### DATASET

········

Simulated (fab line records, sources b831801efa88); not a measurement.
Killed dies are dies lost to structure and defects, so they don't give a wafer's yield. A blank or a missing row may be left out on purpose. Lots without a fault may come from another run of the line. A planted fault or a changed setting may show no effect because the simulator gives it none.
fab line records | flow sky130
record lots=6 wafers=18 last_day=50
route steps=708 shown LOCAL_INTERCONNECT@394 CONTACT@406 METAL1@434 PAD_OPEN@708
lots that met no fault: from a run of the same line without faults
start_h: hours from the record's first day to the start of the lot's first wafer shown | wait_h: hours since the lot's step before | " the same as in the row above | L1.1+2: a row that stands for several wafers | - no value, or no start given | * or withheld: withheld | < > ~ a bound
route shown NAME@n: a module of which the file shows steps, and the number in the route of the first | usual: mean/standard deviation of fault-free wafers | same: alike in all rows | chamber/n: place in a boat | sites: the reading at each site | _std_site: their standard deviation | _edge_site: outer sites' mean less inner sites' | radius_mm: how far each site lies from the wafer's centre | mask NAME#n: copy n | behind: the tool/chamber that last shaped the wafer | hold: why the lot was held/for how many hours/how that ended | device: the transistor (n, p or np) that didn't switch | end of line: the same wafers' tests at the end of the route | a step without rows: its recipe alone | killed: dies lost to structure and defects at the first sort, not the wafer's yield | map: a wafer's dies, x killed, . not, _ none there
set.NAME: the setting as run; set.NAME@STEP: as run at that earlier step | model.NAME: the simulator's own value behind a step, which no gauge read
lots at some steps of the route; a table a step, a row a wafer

········

### WORK ORDER
Start with the first line of the data and print every line exactly. The line containing "lots that met" is the last one to include.

### TASK RESULT
Simulated (fab line records, sources b831801efa88); not a measurement.
Killed dies are dies lost to structure and defects, so they don't give a wafer's yield. A blank or a missing row may be left out on purpose. Lots without a fault may come from another run of the line. A planted fault or a changed setting may show no effect because the simulator gives it none.
fab line records | flow sky130
record lots=6 wafers=18 last_day=50
route steps=708 shown LOCAL_INTERCONNECT@394 CONTACT@406 METAL1@434 PAD_OPEN@708
lots that met no fault: from a run of the same line without faults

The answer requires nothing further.